*SOURCE DATA*.
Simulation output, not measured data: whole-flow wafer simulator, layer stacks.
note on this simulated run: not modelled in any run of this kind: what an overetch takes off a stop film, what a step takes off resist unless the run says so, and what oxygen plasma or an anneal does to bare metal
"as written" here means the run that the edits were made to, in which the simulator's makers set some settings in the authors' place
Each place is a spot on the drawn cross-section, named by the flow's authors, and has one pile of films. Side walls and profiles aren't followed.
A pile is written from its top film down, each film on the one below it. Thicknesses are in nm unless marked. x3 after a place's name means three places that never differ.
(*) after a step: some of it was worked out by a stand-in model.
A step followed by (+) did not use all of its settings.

*ASSIGNMENT*. The material above must be returned in full, exactly as written.

*ANSWER SPACE*.
Simulation output, not measured data: whole-flow wafer simulator, layer stacks.
note on this simulated run: not modelled in any run of this kind: what an overetch takes off a stop film, what a step takes off resist unless the run says so, and what oxygen plasma or an anneal does to bare metal
"as written" here means the run that the edits were made to, in which the simulator's makers set some settings in the authors' place
Each place is a spot on the drawn cross-section, named by the flow's authors, and has one pile of films. Side walls and profiles aren't followed.
A pile is written from its top film down, each film on the one below it. Thicknesses are in nm unless marked. x3 after a place's name means three places that never differ.
(*) after a step: some of it was worked out by a stand-in model.
A step followed by (+) did not use all of its settings.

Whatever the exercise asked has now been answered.